■ Exercise
Copy verbatim the material from its first line to the line that holds "Each place is", including that line.

■ Input data
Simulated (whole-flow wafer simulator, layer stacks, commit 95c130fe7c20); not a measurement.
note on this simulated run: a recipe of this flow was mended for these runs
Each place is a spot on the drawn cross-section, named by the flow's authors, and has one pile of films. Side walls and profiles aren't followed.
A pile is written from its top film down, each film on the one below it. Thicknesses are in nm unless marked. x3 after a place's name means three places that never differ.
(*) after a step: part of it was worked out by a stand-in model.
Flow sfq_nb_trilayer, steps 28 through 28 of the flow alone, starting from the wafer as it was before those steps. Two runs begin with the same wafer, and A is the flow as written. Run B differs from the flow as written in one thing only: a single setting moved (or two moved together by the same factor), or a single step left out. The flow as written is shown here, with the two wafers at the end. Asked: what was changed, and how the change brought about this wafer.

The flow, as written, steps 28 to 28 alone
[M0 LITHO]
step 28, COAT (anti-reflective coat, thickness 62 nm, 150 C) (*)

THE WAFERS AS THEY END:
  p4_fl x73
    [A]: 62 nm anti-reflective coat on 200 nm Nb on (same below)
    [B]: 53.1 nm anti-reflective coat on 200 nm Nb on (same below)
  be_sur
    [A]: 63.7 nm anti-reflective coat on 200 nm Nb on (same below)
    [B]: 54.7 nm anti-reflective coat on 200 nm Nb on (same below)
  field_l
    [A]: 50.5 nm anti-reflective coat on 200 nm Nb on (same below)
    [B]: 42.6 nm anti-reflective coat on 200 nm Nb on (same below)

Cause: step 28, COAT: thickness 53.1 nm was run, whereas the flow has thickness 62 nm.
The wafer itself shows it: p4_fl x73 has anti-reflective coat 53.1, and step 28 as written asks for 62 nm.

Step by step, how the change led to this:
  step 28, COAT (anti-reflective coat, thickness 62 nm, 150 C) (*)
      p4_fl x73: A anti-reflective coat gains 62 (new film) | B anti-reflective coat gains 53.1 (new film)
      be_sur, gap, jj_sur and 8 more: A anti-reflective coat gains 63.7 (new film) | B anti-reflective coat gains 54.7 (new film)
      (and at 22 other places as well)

■ Answer box
Simulated (whole-flow wafer simulator, layer stacks, commit 95c130fe7c20); not a measurement.
note on this simulated run: a recipe of this flow was mended for these runs
Each place is a spot on the drawn cross-section, named by the flow's authors, and has one pile of films. Side walls and profiles aren't followed.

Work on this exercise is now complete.